■ SUPPLIED RECORDS ■
● ● ● ● ● ● ●

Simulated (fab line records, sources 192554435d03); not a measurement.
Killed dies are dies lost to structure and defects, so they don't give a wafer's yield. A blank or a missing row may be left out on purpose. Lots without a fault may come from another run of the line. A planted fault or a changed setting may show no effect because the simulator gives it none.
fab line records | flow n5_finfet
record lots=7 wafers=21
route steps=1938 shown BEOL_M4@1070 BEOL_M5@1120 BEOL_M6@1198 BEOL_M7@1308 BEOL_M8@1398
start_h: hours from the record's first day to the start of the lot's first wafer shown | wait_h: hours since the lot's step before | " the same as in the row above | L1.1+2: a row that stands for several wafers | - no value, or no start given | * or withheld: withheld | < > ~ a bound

● ● ● ● ● ● ●

■ REQUIRED ACTION ■
Write out the records above exactly, from the opening line to the line with "route steps=1938 shown", including both, with nothing added.

■ EXERCISE SOLUTION ■
Simulated (fab line records, sources 192554435d03); not a measurement.
Killed dies are dies lost to structure and defects, so they don't give a wafer's yield. A blank or a missing row may be left out on purpose. Lots without a fault may come from another run of the line. A planted fault or a changed setting may show no effect because the simulator gives it none.
fab line records | flow n5_finfet
record lots=7 wafers=21
route steps=1938 shown BEOL_M4@1070 BEOL_M5@1120 BEOL_M6@1198 BEOL_M7@1308 BEOL_M8@1398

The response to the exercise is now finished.